▸ GIVEN ENTRIES:
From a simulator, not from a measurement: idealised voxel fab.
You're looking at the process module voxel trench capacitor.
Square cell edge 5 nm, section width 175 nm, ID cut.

▸ WORK ITEM: Make an exact copy of every line in the data.

▸ EXERCISE SOLUTION:
From a simulator, not from a measurement: idealised voxel fab.
You're looking at the process module voxel trench capacitor.
Square cell edge 5 nm, section width 175 nm, ID cut.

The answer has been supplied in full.